### Work request
Extract from the entries below, exactly as given, only the lines from the line containing "Formally, on a" to the line containing "from -5 to -35", both lines included.

### Record excerpts
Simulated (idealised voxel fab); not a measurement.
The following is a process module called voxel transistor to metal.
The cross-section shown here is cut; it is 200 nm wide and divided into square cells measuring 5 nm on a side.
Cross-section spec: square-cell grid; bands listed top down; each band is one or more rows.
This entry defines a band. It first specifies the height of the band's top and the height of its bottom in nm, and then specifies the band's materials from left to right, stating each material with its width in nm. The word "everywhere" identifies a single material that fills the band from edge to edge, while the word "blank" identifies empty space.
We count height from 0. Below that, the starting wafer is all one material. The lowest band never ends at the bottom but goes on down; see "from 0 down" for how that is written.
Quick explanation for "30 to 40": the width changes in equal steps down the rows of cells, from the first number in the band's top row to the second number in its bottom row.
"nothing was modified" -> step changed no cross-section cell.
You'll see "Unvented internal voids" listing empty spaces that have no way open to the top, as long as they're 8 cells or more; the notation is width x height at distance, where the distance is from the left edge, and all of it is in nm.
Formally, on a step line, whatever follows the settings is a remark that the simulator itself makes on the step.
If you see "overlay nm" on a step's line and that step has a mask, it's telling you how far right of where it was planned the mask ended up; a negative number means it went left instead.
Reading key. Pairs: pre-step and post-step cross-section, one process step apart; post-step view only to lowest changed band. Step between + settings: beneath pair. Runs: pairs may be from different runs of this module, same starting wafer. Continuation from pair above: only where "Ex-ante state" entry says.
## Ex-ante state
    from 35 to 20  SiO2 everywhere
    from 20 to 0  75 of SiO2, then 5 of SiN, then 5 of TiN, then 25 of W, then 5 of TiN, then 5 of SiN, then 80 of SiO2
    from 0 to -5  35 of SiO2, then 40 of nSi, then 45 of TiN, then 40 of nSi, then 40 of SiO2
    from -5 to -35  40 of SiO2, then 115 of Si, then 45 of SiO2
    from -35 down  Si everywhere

### Answer box
Formally, on a step line, whatever follows the settings is a remark that the simulator itself makes on the step.
If you see "overlay nm" on a step's line and that step has a mask, it's telling you how far right of where it was planned the mask ended up; a negative number means it went left instead.
Reading key. Pairs: pre-step and post-step cross-section, one process step apart; post-step view only to lowest changed band. Step between + settings: beneath pair. Runs: pairs may be from different runs of this module, same starting wafer. Continuation from pair above: only where "Ex-ante state" entry says.
## Ex-ante state
    from 35 to 20  SiO2 everywhere
    from 20 to 0  75 of SiO2, then 5 of SiN, then 5 of TiN, then 25 of W, then 5 of TiN, then 5 of SiN, then 80 of SiO2
    from 0 to -5  35 of SiO2, then 40 of nSi, then 45 of TiN, then 40 of nSi, then 40 of SiO2
    from -5 to -35  40 of SiO2, then 115 of Si, then 45 of SiO2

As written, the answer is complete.